* **BRIEF**:
Beginning with the first line of the data below, reproduce every line unchanged, ending with the line that holds "startH: start of".

* **MATERIAL SUPPLIED**:
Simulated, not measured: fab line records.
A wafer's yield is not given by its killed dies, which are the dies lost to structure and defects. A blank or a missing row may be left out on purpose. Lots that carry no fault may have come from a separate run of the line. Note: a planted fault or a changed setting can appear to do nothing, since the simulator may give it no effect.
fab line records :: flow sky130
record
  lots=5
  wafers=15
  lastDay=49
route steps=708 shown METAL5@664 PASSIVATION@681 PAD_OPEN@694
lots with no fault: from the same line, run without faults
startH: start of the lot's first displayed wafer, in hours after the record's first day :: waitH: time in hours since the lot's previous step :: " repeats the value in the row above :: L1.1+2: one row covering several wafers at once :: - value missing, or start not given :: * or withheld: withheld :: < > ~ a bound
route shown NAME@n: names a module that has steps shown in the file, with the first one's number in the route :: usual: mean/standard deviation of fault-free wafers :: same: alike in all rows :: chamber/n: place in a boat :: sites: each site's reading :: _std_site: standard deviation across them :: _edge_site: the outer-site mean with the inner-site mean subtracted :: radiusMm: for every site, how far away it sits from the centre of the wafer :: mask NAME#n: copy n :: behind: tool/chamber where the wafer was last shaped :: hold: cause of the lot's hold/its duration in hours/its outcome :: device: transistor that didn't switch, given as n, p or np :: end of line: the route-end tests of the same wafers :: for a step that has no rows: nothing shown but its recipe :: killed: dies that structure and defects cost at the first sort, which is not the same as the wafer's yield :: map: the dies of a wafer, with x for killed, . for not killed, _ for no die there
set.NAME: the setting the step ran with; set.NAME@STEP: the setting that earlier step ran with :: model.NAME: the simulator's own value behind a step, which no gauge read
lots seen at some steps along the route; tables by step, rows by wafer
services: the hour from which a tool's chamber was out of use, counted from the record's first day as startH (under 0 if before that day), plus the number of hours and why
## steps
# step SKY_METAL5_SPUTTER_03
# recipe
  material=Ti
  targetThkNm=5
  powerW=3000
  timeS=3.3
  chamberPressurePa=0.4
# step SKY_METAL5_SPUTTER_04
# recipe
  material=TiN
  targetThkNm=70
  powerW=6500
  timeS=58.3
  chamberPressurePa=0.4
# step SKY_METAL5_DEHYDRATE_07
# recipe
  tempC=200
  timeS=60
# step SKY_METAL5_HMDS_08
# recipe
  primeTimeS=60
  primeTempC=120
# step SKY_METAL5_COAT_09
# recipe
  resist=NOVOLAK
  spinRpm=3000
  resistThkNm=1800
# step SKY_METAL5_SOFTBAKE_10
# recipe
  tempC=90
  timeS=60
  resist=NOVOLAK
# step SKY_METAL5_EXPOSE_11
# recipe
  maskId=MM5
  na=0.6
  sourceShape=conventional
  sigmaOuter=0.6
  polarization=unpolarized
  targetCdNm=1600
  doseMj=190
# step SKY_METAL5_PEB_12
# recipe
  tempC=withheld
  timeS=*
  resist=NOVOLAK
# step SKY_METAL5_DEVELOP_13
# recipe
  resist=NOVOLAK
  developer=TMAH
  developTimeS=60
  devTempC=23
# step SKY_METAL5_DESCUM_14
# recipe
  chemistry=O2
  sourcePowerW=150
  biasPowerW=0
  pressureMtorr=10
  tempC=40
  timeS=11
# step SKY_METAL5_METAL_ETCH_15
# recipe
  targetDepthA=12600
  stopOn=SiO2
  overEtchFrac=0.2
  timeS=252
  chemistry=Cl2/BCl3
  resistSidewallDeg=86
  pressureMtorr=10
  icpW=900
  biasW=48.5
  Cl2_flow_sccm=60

* **RESPONSE AREA**:
Simulated, not measured: fab line records.
A wafer's yield is not given by its killed dies, which are the dies lost to structure and defects. A blank or a missing row may be left out on purpose. Lots that carry no fault may have come from a separate run of the line. Note: a planted fault or a changed setting can appear to do nothing, since the simulator may give it no effect.
fab line records :: flow sky130
record
  lots=5
  wafers=15
  lastDay=49
route steps=708 shown METAL5@664 PASSIVATION@681 PAD_OPEN@694
lots with no fault: from the same line, run without faults
startH: start of the lot's first displayed wafer, in hours after the record's first day :: waitH: time in hours since the lot's previous step :: " repeats the value in the row above :: L1.1+2: one row covering several wafers at once :: - value missing, or start not given :: * or withheld: withheld :: < > ~ a bound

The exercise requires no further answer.